■ WORK ORDER ■
The lines from the start of the data up to and including the one with "1 OXIDATION: thickness" should be returned exactly, and nothing else.

INFORMATION SHOWN: Begin
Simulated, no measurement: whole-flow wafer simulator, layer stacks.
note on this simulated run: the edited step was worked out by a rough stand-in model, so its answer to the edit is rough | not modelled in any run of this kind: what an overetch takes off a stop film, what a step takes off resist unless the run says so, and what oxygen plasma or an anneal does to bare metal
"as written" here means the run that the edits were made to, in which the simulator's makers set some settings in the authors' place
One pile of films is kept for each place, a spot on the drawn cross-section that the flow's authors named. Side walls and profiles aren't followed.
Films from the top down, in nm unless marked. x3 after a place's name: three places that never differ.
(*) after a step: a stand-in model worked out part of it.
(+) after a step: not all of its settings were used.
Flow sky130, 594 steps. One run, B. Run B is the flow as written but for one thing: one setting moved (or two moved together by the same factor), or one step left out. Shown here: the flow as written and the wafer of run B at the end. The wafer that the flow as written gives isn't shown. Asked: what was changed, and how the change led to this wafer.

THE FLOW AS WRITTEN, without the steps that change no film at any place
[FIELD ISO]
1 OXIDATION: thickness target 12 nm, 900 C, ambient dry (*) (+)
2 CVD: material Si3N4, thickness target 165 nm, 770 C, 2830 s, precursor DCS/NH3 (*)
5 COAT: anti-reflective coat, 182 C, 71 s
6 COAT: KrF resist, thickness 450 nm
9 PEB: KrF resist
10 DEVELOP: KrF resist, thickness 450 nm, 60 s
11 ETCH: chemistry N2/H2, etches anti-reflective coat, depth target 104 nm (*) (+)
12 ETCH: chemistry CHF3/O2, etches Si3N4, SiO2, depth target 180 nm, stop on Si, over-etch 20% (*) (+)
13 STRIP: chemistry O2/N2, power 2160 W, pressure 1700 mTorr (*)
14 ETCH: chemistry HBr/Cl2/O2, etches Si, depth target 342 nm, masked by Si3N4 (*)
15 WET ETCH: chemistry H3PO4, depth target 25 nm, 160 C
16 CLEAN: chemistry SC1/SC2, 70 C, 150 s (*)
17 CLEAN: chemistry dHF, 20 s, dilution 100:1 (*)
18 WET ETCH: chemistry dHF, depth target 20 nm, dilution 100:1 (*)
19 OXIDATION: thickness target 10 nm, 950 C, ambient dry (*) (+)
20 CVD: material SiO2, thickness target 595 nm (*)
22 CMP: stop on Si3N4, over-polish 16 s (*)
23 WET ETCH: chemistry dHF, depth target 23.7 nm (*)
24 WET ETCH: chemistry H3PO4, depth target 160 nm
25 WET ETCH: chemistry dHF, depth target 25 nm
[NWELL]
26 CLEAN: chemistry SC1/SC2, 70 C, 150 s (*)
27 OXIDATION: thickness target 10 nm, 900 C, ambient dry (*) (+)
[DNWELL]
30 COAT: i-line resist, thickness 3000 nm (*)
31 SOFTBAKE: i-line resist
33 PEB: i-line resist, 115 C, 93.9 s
INFORMATION SHOWN: End

■ EXERCISE SOLUTION ■
Simulated, no measurement: whole-flow wafer simulator, layer stacks.
note on this simulated run: the edited step was worked out by a rough stand-in model, so its answer to the edit is rough | not modelled in any run of this kind: what an overetch takes off a stop film, what a step takes off resist unless the run says so, and what oxygen plasma or an anneal does to bare metal
"as written" here means the run that the edits were made to, in which the simulator's makers set some settings in the authors' place
One pile of films is kept for each place, a spot on the drawn cross-section that the flow's authors named. Side walls and profiles aren't followed.
Films from the top down, in nm unless marked. x3 after a place's name: three places that never differ.
(*) after a step: a stand-in model worked out part of it.
(+) after a step: not all of its settings were used.
Flow sky130, 594 steps. One run, B. Run B is the flow as written but for one thing: one setting moved (or two moved together by the same factor), or one step left out. Shown here: the flow as written and the wafer of run B at the end. The wafer that the flow as written gives isn't shown. Asked: what was changed, and how the change led to this wafer.

THE FLOW AS WRITTEN, without the steps that change no film at any place
[FIELD ISO]
1 OXIDATION: thickness target 12 nm, 900 C, ambient dry (*) (+)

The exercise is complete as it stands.